►
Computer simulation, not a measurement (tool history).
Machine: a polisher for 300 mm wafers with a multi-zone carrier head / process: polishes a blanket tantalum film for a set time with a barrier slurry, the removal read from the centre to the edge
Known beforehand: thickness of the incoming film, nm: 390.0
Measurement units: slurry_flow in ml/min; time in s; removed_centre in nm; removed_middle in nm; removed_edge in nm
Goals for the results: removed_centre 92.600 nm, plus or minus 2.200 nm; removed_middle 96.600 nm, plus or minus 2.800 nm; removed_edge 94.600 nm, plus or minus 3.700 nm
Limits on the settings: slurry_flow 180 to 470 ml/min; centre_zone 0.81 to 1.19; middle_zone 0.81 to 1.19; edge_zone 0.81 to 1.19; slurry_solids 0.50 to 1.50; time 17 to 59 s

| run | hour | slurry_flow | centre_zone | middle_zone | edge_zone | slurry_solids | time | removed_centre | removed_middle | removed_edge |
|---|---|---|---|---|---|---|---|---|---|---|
◄

Type the whole listing again, unaltered.

Computer simulation, not a measurement (tool history).
Machine: a polisher for 300 mm wafers with a multi-zone carrier head / process: polishes a blanket tantalum film for a set time with a barrier slurry, the removal read from the centre to the edge
Known beforehand: thickness of the incoming film, nm: 390.0
Measurement units: slurry_flow in ml/min; time in s; removed_centre in nm; removed_middle in nm; removed_edge in nm
Goals for the results: removed_centre 92.600 nm, plus or minus 2.200 nm; removed_middle 96.600 nm, plus or minus 2.800 nm; removed_edge 94.600 nm, plus or minus 3.700 nm
Limits on the settings: slurry_flow 180 to 470 ml/min; centre_zone 0.81 to 1.19; middle_zone 0.81 to 1.19; edge_zone 0.81 to 1.19; slurry_solids 0.50 to 1.50; time 17 to 59 s

| run | hour | slurry_flow | centre_zone | middle_zone | edge_zone | slurry_solids | time | removed_centre | removed_middle | removed_edge |
|---|---|---|---|---|---|---|---|---|---|---|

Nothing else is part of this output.